• Requirement:
Which lines come from the start of the records through the line that holds "Process: carbon-doped oxide"? Write them out word for word.

• Supplied information:
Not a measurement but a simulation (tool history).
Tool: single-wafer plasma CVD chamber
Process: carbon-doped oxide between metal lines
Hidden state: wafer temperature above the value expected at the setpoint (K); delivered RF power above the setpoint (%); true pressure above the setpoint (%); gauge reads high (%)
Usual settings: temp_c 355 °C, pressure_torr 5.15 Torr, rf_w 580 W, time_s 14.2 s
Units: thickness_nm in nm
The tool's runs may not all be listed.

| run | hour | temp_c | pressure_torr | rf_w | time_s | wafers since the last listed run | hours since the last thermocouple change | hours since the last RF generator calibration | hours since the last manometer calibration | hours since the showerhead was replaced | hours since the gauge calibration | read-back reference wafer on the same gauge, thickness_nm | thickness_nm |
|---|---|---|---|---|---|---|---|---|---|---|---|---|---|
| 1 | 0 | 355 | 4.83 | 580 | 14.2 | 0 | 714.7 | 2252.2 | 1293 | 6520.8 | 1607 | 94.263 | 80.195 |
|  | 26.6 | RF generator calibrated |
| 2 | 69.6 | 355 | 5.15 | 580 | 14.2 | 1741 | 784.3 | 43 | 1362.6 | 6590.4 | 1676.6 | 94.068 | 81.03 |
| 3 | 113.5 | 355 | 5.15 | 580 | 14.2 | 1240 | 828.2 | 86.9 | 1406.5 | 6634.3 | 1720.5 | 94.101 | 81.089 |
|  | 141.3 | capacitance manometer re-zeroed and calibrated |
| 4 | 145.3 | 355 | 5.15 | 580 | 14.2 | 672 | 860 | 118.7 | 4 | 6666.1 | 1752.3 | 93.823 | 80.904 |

• Answer space:
Not a measurement but a simulation (tool history).
Tool: single-wafer plasma CVD chamber
Process: carbon-doped oxide between metal lines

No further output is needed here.